REQUIRED ACTION - Find "generator calibrated |" and "1.800 | 332 | ? | ? |" in the records below. Copy the lines holding them and every line between, exactly, and no others.

—————

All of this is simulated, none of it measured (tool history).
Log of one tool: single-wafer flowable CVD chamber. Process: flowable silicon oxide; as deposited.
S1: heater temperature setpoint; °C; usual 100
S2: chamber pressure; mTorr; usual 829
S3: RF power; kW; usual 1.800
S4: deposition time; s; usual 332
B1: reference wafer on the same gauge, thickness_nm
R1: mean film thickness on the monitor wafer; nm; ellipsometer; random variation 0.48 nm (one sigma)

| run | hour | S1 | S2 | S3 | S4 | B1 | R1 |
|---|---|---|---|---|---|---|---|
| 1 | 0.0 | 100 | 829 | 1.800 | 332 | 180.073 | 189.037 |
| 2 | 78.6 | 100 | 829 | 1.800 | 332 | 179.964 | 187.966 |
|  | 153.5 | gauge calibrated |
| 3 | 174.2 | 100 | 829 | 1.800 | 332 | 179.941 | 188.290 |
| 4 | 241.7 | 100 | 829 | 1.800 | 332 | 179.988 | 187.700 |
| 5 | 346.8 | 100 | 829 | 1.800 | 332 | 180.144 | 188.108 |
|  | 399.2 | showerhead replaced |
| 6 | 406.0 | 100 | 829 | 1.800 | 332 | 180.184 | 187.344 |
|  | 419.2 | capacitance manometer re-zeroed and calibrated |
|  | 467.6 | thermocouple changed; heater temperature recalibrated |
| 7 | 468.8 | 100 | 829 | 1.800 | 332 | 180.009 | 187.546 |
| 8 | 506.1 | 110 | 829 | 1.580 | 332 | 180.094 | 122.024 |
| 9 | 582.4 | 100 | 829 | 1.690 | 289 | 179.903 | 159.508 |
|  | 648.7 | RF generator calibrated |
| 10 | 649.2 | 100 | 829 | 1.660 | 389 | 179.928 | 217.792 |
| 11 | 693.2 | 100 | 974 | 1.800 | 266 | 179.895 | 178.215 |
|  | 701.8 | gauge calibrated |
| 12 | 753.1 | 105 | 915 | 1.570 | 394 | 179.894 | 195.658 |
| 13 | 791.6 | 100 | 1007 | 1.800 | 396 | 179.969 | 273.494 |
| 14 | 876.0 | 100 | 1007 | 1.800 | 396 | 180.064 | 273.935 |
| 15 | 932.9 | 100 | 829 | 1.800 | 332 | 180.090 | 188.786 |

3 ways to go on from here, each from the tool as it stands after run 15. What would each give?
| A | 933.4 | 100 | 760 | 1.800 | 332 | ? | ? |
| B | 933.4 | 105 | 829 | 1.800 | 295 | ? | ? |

—————

RESPONSE AREA -
|  | 648.7 | RF generator calibrated |
| 10 | 649.2 | 100 | 829 | 1.660 | 389 | 179.928 | 217.792 |
| 11 | 693.2 | 100 | 974 | 1.800 | 266 | 179.895 | 178.215 |
|  | 701.8 | gauge calibrated |
| 12 | 753.1 | 105 | 915 | 1.570 | 394 | 179.894 | 195.658 |
| 13 | 791.6 | 100 | 1007 | 1.800 | 396 | 179.969 | 273.494 |
| 14 | 876.0 | 100 | 1007 | 1.800 | 396 | 180.064 | 273.935 |
| 15 | 932.9 | 100 | 829 | 1.800 | 332 | 180.090 | 188.786 |

3 ways to go on from here, each from the tool as it stands after run 15. What would each give?
| A | 933.4 | 100 | 760 | 1.800 | 332 | ? | ? |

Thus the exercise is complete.